▶ [WORK INSTRUCTION] Give back the lines of the records exactly, starting at the first and ending at the one with "<prompt>Look at the".

··········

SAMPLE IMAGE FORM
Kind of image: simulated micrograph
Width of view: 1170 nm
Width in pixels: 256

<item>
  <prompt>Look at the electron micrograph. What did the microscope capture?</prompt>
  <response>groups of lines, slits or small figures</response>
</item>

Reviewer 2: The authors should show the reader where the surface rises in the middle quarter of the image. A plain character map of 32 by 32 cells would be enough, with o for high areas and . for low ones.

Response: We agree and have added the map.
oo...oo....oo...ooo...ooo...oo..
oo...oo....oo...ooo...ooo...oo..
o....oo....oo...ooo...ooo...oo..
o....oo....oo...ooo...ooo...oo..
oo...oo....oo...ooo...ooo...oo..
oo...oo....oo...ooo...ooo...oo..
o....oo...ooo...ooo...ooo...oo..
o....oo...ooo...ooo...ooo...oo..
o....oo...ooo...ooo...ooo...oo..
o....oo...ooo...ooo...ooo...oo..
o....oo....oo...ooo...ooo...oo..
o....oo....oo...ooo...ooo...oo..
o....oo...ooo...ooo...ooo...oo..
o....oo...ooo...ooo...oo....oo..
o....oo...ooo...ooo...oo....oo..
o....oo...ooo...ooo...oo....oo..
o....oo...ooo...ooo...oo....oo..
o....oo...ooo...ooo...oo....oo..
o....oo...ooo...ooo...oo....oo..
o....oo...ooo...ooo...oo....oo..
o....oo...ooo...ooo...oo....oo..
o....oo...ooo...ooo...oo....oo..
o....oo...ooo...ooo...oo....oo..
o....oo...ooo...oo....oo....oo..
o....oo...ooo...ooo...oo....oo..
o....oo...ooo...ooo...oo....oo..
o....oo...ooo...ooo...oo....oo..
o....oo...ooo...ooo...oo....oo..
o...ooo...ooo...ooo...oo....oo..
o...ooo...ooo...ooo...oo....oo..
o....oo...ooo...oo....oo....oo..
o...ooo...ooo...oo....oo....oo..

··········

▶ [TASK ANSWER]
SAMPLE IMAGE FORM
Kind of image: simulated micrograph
Width of view: 1170 nm
Width in pixels: 256

<item>
  <prompt>Look at the electron micrograph. What did the microscope capture?</prompt>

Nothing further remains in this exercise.